As the lines appear below, please set them down exactly, starting at the first and finishing with the one containing "lots that met".

- Opening Delimiter -

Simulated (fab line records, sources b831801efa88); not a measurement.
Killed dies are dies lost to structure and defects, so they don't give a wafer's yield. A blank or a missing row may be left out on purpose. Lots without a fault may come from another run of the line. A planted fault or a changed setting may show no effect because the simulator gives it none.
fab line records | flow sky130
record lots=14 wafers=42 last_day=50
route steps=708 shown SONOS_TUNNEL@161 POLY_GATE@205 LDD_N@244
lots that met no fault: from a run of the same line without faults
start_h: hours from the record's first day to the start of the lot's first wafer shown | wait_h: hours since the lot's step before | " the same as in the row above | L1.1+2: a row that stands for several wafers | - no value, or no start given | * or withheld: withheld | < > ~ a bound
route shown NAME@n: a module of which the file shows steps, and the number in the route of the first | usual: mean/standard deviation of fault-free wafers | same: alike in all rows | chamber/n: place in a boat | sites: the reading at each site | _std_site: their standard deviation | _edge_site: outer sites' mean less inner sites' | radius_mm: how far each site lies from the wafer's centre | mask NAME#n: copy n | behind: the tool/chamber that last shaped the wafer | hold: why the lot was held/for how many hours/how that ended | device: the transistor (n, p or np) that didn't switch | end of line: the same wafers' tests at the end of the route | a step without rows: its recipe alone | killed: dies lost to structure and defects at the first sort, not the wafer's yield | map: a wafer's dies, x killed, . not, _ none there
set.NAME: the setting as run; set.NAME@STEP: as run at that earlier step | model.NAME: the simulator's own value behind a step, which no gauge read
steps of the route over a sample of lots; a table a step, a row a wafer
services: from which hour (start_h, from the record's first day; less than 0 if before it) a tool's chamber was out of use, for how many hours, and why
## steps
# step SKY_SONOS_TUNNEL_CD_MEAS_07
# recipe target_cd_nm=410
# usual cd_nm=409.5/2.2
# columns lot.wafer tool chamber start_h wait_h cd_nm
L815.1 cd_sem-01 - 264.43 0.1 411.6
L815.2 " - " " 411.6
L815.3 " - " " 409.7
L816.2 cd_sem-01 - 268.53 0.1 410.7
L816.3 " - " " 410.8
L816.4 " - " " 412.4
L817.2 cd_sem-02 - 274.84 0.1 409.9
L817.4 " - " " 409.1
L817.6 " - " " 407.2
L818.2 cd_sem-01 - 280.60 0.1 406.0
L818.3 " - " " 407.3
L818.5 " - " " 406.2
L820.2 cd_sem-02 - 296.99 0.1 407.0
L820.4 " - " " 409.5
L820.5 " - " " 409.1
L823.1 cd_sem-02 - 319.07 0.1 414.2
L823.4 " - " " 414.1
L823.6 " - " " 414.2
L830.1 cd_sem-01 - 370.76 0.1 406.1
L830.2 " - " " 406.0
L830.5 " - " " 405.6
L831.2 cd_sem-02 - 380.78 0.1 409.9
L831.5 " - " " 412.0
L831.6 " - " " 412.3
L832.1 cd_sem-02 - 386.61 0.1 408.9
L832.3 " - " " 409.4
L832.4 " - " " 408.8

- Closing Delimiter -

**YOUR RESPONSE**:
Simulated (fab line records, sources b831801efa88); not a measurement.
Killed dies are dies lost to structure and defects, so they don't give a wafer's yield. A blank or a missing row may be left out on purpose. Lots without a fault may come from another run of the line. A planted fault or a changed setting may show no effect because the simulator gives it none.
fab line records | flow sky130
record lots=14 wafers=42 last_day=50
route steps=708 shown SONOS_TUNNEL@161 POLY_GATE@205 LDD_N@244
lots that met no fault: from a run of the same line without faults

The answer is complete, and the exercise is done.